─── Supplied records ───

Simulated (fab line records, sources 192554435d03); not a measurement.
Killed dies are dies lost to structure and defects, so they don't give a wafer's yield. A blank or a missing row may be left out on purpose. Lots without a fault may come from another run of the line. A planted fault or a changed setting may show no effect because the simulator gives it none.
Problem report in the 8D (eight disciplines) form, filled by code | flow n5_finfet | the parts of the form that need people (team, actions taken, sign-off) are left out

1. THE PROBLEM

───

Work task: Generate an exact reproduction of all entries.

Result:
Simulated (fab line records, sources 192554435d03); not a measurement.
Killed dies are dies lost to structure and defects, so they don't give a wafer's yield. A blank or a missing row may be left out on purpose. Lots without a fault may come from another run of the line. A planted fault or a changed setting may show no effect because the simulator gives it none.
Problem report in the 8D (eight disciplines) form, filled by code | flow n5_finfet | the parts of the form that need people (team, actions taken, sign-off) are left out

1. THE PROBLEM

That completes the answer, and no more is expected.